▶ Raw data:
===============

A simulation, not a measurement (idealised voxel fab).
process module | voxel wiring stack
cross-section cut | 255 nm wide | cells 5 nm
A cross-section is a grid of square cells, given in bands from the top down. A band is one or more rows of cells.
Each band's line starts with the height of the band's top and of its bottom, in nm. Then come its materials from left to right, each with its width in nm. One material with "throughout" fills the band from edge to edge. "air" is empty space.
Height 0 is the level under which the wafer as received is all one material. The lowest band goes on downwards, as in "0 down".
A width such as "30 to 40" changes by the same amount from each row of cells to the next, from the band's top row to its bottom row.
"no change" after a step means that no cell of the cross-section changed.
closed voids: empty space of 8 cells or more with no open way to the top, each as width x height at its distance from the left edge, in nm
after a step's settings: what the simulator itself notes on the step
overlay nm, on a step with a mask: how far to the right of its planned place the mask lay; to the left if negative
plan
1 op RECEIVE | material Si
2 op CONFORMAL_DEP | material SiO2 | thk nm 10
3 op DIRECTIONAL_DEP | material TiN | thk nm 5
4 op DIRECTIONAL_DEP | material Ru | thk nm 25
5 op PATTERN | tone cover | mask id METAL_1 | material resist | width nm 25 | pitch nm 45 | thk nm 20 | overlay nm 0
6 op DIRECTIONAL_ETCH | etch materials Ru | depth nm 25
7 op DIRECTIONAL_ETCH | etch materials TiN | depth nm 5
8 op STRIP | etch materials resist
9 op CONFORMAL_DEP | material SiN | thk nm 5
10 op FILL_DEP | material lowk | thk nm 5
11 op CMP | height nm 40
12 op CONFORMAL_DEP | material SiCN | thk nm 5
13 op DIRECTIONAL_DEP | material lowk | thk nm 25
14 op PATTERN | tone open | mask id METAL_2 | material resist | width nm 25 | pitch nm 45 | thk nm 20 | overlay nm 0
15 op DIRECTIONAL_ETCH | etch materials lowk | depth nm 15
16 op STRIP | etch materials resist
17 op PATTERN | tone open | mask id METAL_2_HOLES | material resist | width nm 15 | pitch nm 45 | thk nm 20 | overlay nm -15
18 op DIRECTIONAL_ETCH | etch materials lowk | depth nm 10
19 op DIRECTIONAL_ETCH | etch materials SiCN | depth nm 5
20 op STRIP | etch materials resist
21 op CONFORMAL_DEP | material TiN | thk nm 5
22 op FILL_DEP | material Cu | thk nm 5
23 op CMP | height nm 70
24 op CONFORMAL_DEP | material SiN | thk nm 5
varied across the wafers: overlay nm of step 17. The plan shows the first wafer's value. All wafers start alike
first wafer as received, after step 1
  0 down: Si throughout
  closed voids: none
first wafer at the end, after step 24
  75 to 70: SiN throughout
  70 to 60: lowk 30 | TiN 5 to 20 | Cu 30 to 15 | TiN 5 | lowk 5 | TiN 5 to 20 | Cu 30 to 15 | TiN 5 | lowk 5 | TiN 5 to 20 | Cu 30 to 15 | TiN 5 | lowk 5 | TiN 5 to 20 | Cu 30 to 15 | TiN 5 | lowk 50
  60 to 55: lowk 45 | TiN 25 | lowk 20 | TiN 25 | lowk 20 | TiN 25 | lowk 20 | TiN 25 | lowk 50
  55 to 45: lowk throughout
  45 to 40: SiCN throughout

===============

Everything above from the line with "1 op RECEIVE | material Si" to the line with "18 op DIRECTIONAL_ETCH", both included, must be repeated exactly, and nothing outside that range.

▶ Task output:
1 op RECEIVE | material Si
2 op CONFORMAL_DEP | material SiO2 | thk nm 10
3 op DIRECTIONAL_DEP | material TiN | thk nm 5
4 op DIRECTIONAL_DEP | material Ru | thk nm 25
5 op PATTERN | tone cover | mask id METAL_1 | material resist | width nm 25 | pitch nm 45 | thk nm 20 | overlay nm 0
6 op DIRECTIONAL_ETCH | etch materials Ru | depth nm 25
7 op DIRECTIONAL_ETCH | etch materials TiN | depth nm 5
8 op STRIP | etch materials resist
9 op CONFORMAL_DEP | material SiN | thk nm 5
10 op FILL_DEP | material lowk | thk nm 5
11 op CMP | height nm 40
12 op CONFORMAL_DEP | material SiCN | thk nm 5
13 op DIRECTIONAL_DEP | material lowk | thk nm 25
14 op PATTERN | tone open | mask id METAL_2 | material resist | width nm 25 | pitch nm 45 | thk nm 20 | overlay nm 0
15 op DIRECTIONAL_ETCH | etch materials lowk | depth nm 15
16 op STRIP | etch materials resist
17 op PATTERN | tone open | mask id METAL_2_HOLES | material resist | width nm 15 | pitch nm 45 | thk nm 20 | overlay nm -15
18 op DIRECTIONAL_ETCH | etch materials lowk | depth nm 10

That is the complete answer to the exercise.